→ Work request: Some of the lines below need repeating. Reproduce exactly those between the lines holding "Tool kind: polisher" and "S3: pressure of", inclusive.

→ Extracted records:
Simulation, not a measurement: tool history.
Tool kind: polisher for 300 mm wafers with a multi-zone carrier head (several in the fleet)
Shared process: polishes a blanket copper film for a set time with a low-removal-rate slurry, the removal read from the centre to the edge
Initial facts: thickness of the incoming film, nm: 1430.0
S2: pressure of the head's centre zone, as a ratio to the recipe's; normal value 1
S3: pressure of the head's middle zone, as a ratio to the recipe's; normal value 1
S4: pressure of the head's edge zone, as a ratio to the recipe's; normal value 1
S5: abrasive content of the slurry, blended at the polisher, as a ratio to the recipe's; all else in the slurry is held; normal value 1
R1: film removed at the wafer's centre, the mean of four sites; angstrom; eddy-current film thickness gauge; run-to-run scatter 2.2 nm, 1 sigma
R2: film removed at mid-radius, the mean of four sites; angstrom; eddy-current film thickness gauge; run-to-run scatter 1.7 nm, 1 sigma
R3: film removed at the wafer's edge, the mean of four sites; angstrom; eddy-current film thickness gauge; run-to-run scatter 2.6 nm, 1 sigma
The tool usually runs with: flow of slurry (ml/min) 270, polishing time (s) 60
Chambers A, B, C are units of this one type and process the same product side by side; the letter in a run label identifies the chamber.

→ Task answer:
Tool kind: polisher for 300 mm wafers with a multi-zone carrier head (several in the fleet)
Shared process: polishes a blanket copper film for a set time with a low-removal-rate slurry, the removal read from the centre to the edge
Initial facts: thickness of the incoming film, nm: 1430.0
S2: pressure of the head's centre zone, as a ratio to the recipe's; normal value 1
S3: pressure of the head's middle zone, as a ratio to the recipe's; normal value 1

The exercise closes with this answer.